> RECORDED INFORMATION
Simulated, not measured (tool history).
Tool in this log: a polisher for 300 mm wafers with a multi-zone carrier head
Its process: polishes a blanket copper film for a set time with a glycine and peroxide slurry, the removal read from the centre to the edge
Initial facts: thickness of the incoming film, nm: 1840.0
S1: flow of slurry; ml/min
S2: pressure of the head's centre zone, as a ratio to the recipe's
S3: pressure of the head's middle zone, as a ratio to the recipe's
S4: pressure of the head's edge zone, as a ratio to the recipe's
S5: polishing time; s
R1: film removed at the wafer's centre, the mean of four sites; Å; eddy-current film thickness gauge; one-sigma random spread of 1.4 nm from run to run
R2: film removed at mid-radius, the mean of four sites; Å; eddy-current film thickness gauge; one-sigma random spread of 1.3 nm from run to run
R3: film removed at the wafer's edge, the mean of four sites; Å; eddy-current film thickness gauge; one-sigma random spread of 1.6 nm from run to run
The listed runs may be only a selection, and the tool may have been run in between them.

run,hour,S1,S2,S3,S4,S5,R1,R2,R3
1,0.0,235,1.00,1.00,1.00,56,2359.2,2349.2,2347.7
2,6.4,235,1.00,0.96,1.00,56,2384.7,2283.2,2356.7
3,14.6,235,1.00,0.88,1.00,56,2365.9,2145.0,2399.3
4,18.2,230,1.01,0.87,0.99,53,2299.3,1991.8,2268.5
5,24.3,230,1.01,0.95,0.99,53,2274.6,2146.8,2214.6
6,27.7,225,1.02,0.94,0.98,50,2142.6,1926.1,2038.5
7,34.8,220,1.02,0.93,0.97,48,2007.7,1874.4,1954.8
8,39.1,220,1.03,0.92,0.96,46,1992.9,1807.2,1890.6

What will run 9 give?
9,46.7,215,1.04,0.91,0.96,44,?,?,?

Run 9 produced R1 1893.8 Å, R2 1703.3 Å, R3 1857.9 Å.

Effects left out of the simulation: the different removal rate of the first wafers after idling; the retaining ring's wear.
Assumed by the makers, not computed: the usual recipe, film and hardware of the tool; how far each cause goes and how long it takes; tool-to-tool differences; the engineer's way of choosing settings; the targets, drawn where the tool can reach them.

> ACTIVITY
Word for word, please print every line from the beginning of the records to the line bearing "R1: film removed", counting both ends and stopping there.

> EXERCISE ANSWER
Simulated, not measured (tool history).
Tool in this log: a polisher for 300 mm wafers with a multi-zone carrier head
Its process: polishes a blanket copper film for a set time with a glycine and peroxide slurry, the removal read from the centre to the edge
Initial facts: thickness of the incoming film, nm: 1840.0
S1: flow of slurry; ml/min
S2: pressure of the head's centre zone, as a ratio to the recipe's
S3: pressure of the head's middle zone, as a ratio to the recipe's
S4: pressure of the head's edge zone, as a ratio to the recipe's
S5: polishing time; s
R1: film removed at the wafer's centre, the mean of four sites; Å; eddy-current film thickness gauge; one-sigma random spread of 1.4 nm from run to run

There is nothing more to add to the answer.